══ DATA EXTRACTS
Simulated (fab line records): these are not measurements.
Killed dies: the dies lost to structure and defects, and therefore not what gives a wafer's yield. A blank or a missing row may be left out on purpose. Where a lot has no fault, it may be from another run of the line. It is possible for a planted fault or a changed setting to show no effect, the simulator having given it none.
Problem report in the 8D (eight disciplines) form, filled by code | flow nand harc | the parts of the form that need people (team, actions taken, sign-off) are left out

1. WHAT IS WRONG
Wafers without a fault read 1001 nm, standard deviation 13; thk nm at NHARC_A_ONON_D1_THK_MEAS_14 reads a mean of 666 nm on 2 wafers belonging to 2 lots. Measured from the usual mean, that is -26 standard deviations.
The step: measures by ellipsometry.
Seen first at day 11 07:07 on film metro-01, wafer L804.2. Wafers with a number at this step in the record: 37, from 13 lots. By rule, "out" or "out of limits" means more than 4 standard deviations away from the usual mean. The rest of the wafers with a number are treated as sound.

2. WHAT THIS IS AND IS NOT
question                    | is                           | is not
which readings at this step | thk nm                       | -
════

> **ACTIVITY**: Leaving no line out, return the data above verbatim.

> **TASK ANSWER**:
Simulated (fab line records): these are not measurements.
Killed dies: the dies lost to structure and defects, and therefore not what gives a wafer's yield. A blank or a missing row may be left out on purpose. Where a lot has no fault, it may be from another run of the line. It is possible for a planted fault or a changed setting to show no effect, the simulator having given it none.
Problem report in the 8D (eight disciplines) form, filled by code | flow nand harc | the parts of the form that need people (team, actions taken, sign-off) are left out

1. WHAT IS WRONG
Wafers without a fault read 1001 nm, standard deviation 13; thk nm at NHARC_A_ONON_D1_THK_MEAS_14 reads a mean of 666 nm on 2 wafers belonging to 2 lots. Measured from the usual mean, that is -26 standard deviations.
The step: measures by ellipsometry.
Seen first at day 11 07:07 on film metro-01, wafer L804.2. Wafers with a number at this step in the record: 37, from 13 lots. By rule, "out" or "out of limits" means more than 4 standard deviations away from the usual mean. The rest of the wafers with a number are treated as sound.

2. WHAT THIS IS AND IS NOT
question                    | is                           | is not
which readings at this step | thk nm                       | -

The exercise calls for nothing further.